Exercise —
Your response should give back each record exactly, word for word.

..........

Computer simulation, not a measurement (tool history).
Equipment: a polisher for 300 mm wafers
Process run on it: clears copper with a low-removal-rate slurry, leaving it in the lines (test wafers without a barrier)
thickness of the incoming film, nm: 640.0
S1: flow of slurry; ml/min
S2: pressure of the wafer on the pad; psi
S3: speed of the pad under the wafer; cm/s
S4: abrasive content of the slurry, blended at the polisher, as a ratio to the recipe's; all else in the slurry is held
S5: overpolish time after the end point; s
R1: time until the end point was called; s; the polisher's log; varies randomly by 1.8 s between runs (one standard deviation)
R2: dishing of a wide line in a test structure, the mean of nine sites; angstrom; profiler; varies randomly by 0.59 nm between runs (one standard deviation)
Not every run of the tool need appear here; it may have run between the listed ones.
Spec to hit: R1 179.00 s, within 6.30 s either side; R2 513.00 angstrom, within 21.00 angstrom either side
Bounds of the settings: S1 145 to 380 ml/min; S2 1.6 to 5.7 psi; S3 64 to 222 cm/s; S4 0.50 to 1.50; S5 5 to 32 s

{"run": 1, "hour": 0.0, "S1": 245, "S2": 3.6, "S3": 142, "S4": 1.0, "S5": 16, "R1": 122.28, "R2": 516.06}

..........

Exercise solution —
Computer simulation, not a measurement (tool history).
Equipment: a polisher for 300 mm wafers
Process run on it: clears copper with a low-removal-rate slurry, leaving it in the lines (test wafers without a barrier)
thickness of the incoming film, nm: 640.0
S1: flow of slurry; ml/min
S2: pressure of the wafer on the pad; psi
S3: speed of the pad under the wafer; cm/s
S4: abrasive content of the slurry, blended at the polisher, as a ratio to the recipe's; all else in the slurry is held
S5: overpolish time after the end point; s
R1: time until the end point was called; s; the polisher's log; varies randomly by 1.8 s between runs (one standard deviation)
R2: dishing of a wide line in a test structure, the mean of nine sites; angstrom; profiler; varies randomly by 0.59 nm between runs (one standard deviation)
Not every run of the tool need appear here; it may have run between the listed ones.
Spec to hit: R1 179.00 s, within 6.30 s either side; R2 513.00 angstrom, within 21.00 angstrom either side
Bounds of the settings: S1 145 to 380 ml/min; S2 1.6 to 5.7 psi; S3 64 to 222 cm/s; S4 0.50 to 1.50; S5 5 to 32 s

{"run": 1, "hour": 0.0, "S1": 245, "S2": 3.6, "S3": 142, "S4": 1.0, "S5": 16, "R1": 122.28, "R2": 516.06}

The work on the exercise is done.